Set each line of the records down again exactly, please.

### PROVIDED MATERIAL ###

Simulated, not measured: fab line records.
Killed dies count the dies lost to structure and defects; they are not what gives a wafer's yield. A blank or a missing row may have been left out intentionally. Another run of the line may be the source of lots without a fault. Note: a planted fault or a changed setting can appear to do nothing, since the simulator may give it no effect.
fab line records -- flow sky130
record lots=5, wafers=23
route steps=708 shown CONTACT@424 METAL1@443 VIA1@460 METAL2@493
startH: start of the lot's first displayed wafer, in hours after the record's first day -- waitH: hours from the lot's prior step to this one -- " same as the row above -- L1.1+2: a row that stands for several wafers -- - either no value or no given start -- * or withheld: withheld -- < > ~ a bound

###

• _EXERCISE ANSWER_:
Simulated, not measured: fab line records.
Killed dies count the dies lost to structure and defects; they are not what gives a wafer's yield. A blank or a missing row may have been left out intentionally. Another run of the line may be the source of lots without a fault. Note: a planted fault or a changed setting can appear to do nothing, since the simulator may give it no effect.
fab line records -- flow sky130
record lots=5, wafers=23
route steps=708 shown CONTACT@424 METAL1@443 VIA1@460 METAL2@493
startH: start of the lot's first displayed wafer, in hours after the record's first day -- waitH: hours from the lot's prior step to this one -- " same as the row above -- L1.1+2: a row that stands for several wafers -- - either no value or no given start -- * or withheld: withheld -- < > ~ a bound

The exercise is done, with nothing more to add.